* Material shown *
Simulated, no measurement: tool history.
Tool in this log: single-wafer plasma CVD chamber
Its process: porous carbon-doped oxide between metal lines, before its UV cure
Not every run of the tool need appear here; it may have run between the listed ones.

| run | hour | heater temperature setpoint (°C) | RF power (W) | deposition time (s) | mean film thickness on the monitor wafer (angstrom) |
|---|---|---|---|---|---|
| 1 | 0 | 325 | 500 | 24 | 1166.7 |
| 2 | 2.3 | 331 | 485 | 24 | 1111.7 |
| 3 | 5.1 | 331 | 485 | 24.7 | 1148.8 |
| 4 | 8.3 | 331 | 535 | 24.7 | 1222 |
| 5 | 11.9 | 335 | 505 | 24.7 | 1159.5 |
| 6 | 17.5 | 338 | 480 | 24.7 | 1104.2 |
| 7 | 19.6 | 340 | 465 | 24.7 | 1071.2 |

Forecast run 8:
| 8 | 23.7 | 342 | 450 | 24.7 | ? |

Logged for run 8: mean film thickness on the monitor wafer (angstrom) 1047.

* Work request *
Quote the listing above, but only from the line that shows "Tool in this" through the line that shows "Not every run".

* Expected answer *
Tool in this log: single-wafer plasma CVD chamber
Its process: porous carbon-doped oxide between metal lines, before its UV cure
Not every run of the tool need appear here; it may have run between the listed ones.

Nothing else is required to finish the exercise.